-- EXTRACTED DATA follows --

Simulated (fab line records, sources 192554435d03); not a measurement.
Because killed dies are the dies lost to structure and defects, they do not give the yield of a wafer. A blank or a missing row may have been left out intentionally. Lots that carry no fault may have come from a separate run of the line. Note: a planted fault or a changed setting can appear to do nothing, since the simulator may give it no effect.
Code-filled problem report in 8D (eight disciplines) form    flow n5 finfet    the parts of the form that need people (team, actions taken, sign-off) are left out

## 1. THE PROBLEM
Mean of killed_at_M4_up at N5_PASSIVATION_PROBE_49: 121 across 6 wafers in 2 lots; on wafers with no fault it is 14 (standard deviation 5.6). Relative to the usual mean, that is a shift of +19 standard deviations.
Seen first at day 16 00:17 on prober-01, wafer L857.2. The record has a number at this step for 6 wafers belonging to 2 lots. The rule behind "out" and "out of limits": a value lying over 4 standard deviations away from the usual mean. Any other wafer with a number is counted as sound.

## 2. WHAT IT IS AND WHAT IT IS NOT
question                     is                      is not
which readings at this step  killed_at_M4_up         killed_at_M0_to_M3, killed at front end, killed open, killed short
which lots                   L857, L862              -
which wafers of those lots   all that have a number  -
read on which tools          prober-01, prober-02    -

-- EXTRACTED DATA concluded --

◆ WORK ORDER ◆
If a line comes after the one that contains "which wafers of", leave it out; return every line of the entries up to that point exactly, starting with the first, with that line included.

◆ SOLUTION ◆
Simulated (fab line records, sources 192554435d03); not a measurement.
Because killed dies are the dies lost to structure and defects, they do not give the yield of a wafer. A blank or a missing row may have been left out intentionally. Lots that carry no fault may have come from a separate run of the line. Note: a planted fault or a changed setting can appear to do nothing, since the simulator may give it no effect.
Code-filled problem report in 8D (eight disciplines) form    flow n5 finfet    the parts of the form that need people (team, actions taken, sign-off) are left out

## 1. THE PROBLEM
Mean of killed_at_M4_up at N5_PASSIVATION_PROBE_49: 121 across 6 wafers in 2 lots; on wafers with no fault it is 14 (standard deviation 5.6). Relative to the usual mean, that is a shift of +19 standard deviations.
Seen first at day 16 00:17 on prober-01, wafer L857.2. The record has a number at this step for 6 wafers belonging to 2 lots. The rule behind "out" and "out of limits": a value lying over 4 standard deviations away from the usual mean. Any other wafer with a number is counted as sound.

## 2. WHAT IT IS AND WHAT IT IS NOT
question                     is                      is not
which readings at this step  killed_at_M4_up         killed_at_M0_to_M3, killed at front end, killed open, killed short
which lots                   L857, L862              -
which wafers of those lots   all that have a number  -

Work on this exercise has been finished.